## Brief:
Within the material below, locate the line with "8,302,24,45,460,29.65,521.7" and the line with "10,416.6,24,45,460,29.48,517.7", then return those two lines and all lines between them, exactly as written.

## Data to examine:
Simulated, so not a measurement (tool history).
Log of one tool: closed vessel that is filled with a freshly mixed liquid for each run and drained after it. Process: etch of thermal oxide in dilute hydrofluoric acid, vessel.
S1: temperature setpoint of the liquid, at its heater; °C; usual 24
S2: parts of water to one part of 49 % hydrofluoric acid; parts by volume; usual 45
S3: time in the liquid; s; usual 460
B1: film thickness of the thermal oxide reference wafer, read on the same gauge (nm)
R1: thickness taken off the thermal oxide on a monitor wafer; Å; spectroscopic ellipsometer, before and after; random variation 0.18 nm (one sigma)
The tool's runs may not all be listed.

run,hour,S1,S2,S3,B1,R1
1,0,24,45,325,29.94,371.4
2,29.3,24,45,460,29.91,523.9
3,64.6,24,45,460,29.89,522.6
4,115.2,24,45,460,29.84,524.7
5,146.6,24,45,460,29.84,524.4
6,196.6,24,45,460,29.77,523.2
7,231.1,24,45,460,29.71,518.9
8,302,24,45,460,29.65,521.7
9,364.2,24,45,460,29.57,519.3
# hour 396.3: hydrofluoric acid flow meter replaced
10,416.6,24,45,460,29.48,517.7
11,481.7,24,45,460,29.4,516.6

## Reply:
8,302,24,45,460,29.65,521.7
9,364.2,24,45,460,29.57,519.3
# hour 396.3: hydrofluoric acid flow meter replaced
10,416.6,24,45,460,29.48,517.7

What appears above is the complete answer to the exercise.